## Action item
Retype, without any change, the first line of the records and every line after it through the one containing "Reported sequence: empty".

## Source data
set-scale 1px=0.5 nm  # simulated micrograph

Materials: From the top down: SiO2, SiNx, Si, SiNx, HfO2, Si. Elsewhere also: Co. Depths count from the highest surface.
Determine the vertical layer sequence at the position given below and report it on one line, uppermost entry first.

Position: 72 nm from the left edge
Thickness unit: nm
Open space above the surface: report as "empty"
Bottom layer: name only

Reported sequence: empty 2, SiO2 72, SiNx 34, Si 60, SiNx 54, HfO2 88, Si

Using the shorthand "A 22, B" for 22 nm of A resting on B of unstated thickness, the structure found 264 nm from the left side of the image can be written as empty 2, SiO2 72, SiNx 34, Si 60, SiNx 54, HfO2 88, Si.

## Answer box
set-scale 1px=0.5 nm  # simulated micrograph

Materials: From the top down: SiO2, SiNx, Si, SiNx, HfO2, Si. Elsewhere also: Co. Depths count from the highest surface.
Determine the vertical layer sequence at the position given below and report it on one line, uppermost entry first.

Position: 72 nm from the left edge
Thickness unit: nm
Open space above the surface: report as "empty"
Bottom layer: name only

Reported sequence: empty 2, SiO2 72, SiNx 34, Si 60, SiNx 54, HfO2 88, Si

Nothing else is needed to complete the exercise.